● **Dataset content**
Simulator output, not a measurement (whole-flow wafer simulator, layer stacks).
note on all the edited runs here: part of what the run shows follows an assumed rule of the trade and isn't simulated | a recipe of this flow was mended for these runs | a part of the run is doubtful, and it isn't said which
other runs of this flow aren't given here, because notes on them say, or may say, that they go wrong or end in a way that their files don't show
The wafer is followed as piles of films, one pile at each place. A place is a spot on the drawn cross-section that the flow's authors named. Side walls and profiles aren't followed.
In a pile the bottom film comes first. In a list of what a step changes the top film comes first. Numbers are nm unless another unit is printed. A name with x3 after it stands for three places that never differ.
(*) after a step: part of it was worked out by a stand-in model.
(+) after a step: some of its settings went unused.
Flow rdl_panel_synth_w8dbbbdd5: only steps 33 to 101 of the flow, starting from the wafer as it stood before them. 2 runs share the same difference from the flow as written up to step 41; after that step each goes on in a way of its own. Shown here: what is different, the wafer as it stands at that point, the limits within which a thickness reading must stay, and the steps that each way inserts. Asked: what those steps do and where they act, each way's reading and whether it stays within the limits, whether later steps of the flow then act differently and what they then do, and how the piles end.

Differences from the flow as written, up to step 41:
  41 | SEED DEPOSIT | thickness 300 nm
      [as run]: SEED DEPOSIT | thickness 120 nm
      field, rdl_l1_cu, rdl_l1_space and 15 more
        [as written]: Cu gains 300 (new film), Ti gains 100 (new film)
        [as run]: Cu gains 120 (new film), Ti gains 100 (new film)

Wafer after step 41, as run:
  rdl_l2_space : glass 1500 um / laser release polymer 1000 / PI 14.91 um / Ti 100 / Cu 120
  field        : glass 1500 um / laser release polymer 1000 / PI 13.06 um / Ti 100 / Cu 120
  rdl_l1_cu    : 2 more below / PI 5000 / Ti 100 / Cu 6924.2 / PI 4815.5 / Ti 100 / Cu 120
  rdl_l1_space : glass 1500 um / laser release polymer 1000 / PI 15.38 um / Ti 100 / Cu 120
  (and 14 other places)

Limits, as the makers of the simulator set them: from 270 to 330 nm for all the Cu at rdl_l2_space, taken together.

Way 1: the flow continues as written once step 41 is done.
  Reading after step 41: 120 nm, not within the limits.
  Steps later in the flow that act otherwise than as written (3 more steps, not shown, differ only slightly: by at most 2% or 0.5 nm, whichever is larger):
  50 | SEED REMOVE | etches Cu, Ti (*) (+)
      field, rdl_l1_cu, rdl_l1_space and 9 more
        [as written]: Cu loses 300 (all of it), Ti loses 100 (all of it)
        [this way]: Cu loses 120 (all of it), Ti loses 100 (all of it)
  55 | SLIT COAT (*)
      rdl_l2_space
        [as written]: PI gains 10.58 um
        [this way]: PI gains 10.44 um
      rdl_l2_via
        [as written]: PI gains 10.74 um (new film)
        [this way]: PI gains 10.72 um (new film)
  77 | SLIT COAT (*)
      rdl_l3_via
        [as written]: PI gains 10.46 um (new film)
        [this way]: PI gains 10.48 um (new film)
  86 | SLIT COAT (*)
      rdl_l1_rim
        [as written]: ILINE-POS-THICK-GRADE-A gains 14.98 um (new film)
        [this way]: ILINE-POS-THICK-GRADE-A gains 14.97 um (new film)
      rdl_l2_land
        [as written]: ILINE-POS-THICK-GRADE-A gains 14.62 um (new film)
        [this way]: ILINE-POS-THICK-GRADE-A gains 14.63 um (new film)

● **Work request**
Exact copies of the lines from the start of the data up to the line holding "note on all", both included, are all that is needed.

● **Reply**
Simulator output, not a measurement (whole-flow wafer simulator, layer stacks).
note on all the edited runs here: part of what the run shows follows an assumed rule of the trade and isn't simulated | a recipe of this flow was mended for these runs | a part of the run is doubtful, and it isn't said which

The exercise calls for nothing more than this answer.